RECORD EXTRACTS:

┄┄┄┄┄┄┄┄┄┄┄┄┄┄┄┄┄┄┄┄

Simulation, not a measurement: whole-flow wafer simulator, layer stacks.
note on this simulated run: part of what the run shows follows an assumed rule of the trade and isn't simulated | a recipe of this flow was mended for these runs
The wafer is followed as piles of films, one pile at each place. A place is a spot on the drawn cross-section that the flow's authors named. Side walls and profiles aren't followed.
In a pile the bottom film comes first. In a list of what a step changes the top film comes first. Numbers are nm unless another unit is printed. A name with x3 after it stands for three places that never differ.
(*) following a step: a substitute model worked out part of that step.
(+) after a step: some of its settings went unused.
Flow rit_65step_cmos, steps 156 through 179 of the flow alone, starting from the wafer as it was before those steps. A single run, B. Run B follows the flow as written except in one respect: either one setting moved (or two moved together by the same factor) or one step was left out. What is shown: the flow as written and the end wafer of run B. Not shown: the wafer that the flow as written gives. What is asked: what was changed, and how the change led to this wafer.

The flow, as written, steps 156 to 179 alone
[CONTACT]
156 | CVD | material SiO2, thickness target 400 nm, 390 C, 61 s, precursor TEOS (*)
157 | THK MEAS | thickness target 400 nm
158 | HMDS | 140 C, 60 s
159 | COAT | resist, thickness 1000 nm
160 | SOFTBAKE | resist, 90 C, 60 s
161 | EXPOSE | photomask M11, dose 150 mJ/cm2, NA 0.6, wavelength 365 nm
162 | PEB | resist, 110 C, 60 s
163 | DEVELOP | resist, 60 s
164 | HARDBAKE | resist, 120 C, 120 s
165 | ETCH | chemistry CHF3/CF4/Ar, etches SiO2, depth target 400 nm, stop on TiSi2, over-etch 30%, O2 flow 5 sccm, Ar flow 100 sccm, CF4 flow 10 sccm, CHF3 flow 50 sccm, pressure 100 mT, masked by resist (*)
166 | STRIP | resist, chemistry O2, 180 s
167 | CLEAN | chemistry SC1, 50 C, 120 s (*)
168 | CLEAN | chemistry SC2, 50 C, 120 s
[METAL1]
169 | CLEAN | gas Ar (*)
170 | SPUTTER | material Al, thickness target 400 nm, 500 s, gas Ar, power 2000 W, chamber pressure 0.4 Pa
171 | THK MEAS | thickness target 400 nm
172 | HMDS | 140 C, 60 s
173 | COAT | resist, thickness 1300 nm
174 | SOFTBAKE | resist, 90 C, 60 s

┄┄┄┄┄┄┄┄┄┄┄┄┄┄┄┄┄┄┄┄

BRIEF: Up to and including the line with "note on this", please return the records exactly, beginning from their first line.

TASK ANSWER:
Simulation, not a measurement: whole-flow wafer simulator, layer stacks.
note on this simulated run: part of what the run shows follows an assumed rule of the trade and isn't simulated | a recipe of this flow was mended for these runs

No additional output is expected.